▸ **INFORMATION SUPPLIED**:
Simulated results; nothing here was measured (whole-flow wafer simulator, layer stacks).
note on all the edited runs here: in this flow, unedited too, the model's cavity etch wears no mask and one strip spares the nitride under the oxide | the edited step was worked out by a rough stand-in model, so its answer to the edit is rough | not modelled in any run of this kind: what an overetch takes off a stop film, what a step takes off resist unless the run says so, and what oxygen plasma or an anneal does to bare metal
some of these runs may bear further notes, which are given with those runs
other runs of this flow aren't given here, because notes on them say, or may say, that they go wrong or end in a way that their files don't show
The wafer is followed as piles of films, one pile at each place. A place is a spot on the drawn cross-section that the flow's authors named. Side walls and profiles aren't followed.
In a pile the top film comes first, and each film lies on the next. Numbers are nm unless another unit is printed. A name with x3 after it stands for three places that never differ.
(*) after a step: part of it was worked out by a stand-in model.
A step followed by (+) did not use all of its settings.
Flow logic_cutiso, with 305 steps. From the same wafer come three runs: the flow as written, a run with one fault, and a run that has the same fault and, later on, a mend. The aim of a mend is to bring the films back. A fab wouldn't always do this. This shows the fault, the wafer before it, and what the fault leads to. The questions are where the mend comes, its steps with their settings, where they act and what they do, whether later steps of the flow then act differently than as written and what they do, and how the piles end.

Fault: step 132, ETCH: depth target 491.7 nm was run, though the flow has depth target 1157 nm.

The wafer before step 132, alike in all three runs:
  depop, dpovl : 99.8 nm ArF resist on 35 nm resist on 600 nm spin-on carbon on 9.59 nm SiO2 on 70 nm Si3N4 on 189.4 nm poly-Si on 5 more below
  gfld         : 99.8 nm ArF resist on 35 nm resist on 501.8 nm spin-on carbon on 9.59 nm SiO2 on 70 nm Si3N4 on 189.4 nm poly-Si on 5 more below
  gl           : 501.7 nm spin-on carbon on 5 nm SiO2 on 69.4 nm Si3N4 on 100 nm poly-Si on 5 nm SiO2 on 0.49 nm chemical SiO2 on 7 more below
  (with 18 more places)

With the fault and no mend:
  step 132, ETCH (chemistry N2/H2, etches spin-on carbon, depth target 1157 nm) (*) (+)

▸ **ACTIVITY**: Each line from the beginning of the listing up to the line where "Fault: step 132, ETCH: depth" appears needs to be given again exactly; please add nothing else.

▸ **EXPECTED ANSWER**:
Simulated results; nothing here was measured (whole-flow wafer simulator, layer stacks).
note on all the edited runs here: in this flow, unedited too, the model's cavity etch wears no mask and one strip spares the nitride under the oxide | the edited step was worked out by a rough stand-in model, so its answer to the edit is rough | not modelled in any run of this kind: what an overetch takes off a stop film, what a step takes off resist unless the run says so, and what oxygen plasma or an anneal does to bare metal
some of these runs may bear further notes, which are given with those runs
other runs of this flow aren't given here, because notes on them say, or may say, that they go wrong or end in a way that their files don't show
The wafer is followed as piles of films, one pile at each place. A place is a spot on the drawn cross-section that the flow's authors named. Side walls and profiles aren't followed.
In a pile the top film comes first, and each film lies on the next. Numbers are nm unless another unit is printed. A name with x3 after it stands for three places that never differ.
(*) after a step: part of it was worked out by a stand-in model.
A step followed by (+) did not use all of its settings.
Flow logic_cutiso, with 305 steps. From the same wafer come three runs: the flow as written, a run with one fault, and a run that has the same fault and, later on, a mend. The aim of a mend is to bring the films back. A fab wouldn't always do this. This shows the fault, the wafer before it, and what the fault leads to. The questions are where the mend comes, its steps with their settings, where they act and what they do, whether later steps of the flow then act differently than as written and what they do, and how the piles end.

Fault: step 132, ETCH: depth target 491.7 nm was run, though the flow has depth target 1157 nm.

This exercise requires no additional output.